Material shown:
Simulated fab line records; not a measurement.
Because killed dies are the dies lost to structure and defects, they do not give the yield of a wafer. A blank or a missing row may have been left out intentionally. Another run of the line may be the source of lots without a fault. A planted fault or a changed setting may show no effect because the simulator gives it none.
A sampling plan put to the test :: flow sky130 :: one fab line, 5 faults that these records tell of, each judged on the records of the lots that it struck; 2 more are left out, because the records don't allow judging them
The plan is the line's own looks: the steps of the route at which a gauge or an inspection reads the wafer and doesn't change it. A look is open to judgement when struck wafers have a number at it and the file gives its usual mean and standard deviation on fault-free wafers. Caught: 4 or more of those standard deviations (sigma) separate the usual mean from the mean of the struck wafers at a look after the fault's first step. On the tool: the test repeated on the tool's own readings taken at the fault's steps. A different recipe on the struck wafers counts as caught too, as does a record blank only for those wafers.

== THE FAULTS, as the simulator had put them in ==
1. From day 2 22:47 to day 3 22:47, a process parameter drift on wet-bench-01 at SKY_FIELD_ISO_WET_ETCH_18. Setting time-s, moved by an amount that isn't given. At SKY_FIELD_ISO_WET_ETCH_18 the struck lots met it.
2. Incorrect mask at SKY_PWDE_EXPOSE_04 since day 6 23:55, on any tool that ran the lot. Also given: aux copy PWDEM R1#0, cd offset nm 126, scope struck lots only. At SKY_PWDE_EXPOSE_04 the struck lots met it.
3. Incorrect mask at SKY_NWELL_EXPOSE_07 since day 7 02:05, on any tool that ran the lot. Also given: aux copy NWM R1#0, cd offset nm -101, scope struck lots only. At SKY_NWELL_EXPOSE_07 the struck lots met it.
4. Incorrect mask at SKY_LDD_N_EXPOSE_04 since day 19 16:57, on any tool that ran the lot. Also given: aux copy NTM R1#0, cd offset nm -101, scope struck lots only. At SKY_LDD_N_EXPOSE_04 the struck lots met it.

Requirement:
Look above for the line holding "1. From day", then set down exactly that line and every line after it up to and including the line holding "2. Incorrect mask", with nothing else.

Written answer:
1. From day 2 22:47 to day 3 22:47, a process parameter drift on wet-bench-01 at SKY_FIELD_ISO_WET_ETCH_18. Setting time-s, moved by an amount that isn't given. At SKY_FIELD_ISO_WET_ETCH_18 the struck lots met it.
2. Incorrect mask at SKY_PWDE_EXPOSE_04 since day 6 23:55, on any tool that ran the lot. Also given: aux copy PWDEM R1#0, cd offset nm 126, scope struck lots only. At SKY_PWDE_EXPOSE_04 the struck lots met it.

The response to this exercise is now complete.